**Work request**
Provide the data again exactly, including every line that follows.

[Data shown Boundary: Start]

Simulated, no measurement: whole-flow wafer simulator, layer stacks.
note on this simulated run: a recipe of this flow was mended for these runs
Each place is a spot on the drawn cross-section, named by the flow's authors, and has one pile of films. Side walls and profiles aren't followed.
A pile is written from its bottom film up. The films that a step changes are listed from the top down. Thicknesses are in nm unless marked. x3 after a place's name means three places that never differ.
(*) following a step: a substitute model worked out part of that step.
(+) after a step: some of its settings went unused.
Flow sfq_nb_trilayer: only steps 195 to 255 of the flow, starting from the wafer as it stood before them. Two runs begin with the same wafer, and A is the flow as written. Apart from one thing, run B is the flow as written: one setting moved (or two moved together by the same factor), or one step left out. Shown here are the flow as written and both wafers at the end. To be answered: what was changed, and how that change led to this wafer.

[Data shown Boundary: End]

**Exercise output**
Simulated, no measurement: whole-flow wafer simulator, layer stacks.
note on this simulated run: a recipe of this flow was mended for these runs
Each place is a spot on the drawn cross-section, named by the flow's authors, and has one pile of films. Side walls and profiles aren't followed.
A pile is written from its bottom film up. The films that a step changes are listed from the top down. Thicknesses are in nm unless marked. x3 after a place's name means three places that never differ.
(*) following a step: a substitute model worked out part of that step.
(+) after a step: some of its settings went unused.
Flow sfq_nb_trilayer: only steps 195 to 255 of the flow, starting from the wafer as it stood before them. Two runs begin with the same wafer, and A is the flow as written. Apart from one thing, run B is the flow as written: one setting moved (or two moved together by the same factor), or one step left out. Shown here are the flow as written and both wafers at the end. To be answered: what was changed, and how that change led to this wafer.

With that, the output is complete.